> **Work item**
How do the records below read from their first line through the line containing "Counting: any tool"? Write those lines out exactly.

> **Exercise data**
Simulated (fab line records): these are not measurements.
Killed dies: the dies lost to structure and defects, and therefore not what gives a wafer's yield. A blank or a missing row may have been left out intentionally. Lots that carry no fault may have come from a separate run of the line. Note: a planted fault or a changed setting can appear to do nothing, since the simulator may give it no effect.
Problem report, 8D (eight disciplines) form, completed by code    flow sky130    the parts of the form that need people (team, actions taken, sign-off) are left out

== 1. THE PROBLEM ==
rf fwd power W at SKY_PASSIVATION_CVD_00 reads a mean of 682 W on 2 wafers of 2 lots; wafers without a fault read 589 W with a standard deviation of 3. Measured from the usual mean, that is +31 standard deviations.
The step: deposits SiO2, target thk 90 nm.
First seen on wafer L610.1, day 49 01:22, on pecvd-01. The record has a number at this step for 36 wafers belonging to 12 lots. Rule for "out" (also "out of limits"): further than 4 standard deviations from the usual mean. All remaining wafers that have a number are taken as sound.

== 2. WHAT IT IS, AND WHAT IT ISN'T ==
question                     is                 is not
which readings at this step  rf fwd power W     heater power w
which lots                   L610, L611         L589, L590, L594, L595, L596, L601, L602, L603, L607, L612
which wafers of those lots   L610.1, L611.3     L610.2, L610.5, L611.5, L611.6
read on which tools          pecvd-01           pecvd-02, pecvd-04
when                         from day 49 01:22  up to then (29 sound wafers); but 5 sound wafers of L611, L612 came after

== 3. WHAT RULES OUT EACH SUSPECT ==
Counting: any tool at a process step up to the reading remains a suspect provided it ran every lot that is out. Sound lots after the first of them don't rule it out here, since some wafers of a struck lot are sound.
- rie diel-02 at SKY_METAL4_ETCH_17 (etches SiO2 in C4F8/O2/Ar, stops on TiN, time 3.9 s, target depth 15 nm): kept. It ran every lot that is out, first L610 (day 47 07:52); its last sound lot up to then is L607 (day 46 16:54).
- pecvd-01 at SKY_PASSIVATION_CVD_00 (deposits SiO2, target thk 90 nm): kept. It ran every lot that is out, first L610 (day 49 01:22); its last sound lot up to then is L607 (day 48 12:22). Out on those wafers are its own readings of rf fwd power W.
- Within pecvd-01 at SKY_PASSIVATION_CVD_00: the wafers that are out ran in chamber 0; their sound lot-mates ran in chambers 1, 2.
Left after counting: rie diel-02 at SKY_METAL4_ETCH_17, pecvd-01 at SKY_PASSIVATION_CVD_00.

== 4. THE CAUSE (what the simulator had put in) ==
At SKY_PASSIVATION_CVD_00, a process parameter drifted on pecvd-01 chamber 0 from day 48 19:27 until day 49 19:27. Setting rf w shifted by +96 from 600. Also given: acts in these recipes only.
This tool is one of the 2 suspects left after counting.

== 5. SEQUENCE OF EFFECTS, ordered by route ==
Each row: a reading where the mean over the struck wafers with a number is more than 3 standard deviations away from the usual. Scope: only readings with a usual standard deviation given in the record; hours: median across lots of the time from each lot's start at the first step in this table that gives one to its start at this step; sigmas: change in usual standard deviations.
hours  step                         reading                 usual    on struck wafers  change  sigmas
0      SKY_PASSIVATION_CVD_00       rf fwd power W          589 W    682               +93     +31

> **Answer box**
Simulated (fab line records): these are not measurements.
Killed dies: the dies lost to structure and defects, and therefore not what gives a wafer's yield. A blank or a missing row may have been left out intentionally. Lots that carry no fault may have come from a separate run of the line. Note: a planted fault or a changed setting can appear to do nothing, since the simulator may give it no effect.
Problem report, 8D (eight disciplines) form, completed by code    flow sky130    the parts of the form that need people (team, actions taken, sign-off) are left out

== 1. THE PROBLEM ==
rf fwd power W at SKY_PASSIVATION_CVD_00 reads a mean of 682 W on 2 wafers of 2 lots; wafers without a fault read 589 W with a standard deviation of 3. Measured from the usual mean, that is +31 standard deviations.
The step: deposits SiO2, target thk 90 nm.
First seen on wafer L610.1, day 49 01:22, on pecvd-01. The record has a number at this step for 36 wafers belonging to 12 lots. Rule for "out" (also "out of limits"): further than 4 standard deviations from the usual mean. All remaining wafers that have a number are taken as sound.

== 2. WHAT IT IS, AND WHAT IT ISN'T ==
question                     is                 is not
which readings at this step  rf fwd power W     heater power w
which lots                   L610, L611         L589, L590, L594, L595, L596, L601, L602, L603, L607, L612
which wafers of those lots   L610.1, L611.3     L610.2, L610.5, L611.5, L611.6
read on which tools          pecvd-01           pecvd-02, pecvd-04
when                         from day 49 01:22  up to then (29 sound wafers); but 5 sound wafers of L611, L612 came after

== 3. WHAT RULES OUT EACH SUSPECT ==
Counting: any tool at a process step up to the reading remains a suspect provided it ran every lot that is out. Sound lots after the first of them don't rule it out here, since some wafers of a struck lot are sound.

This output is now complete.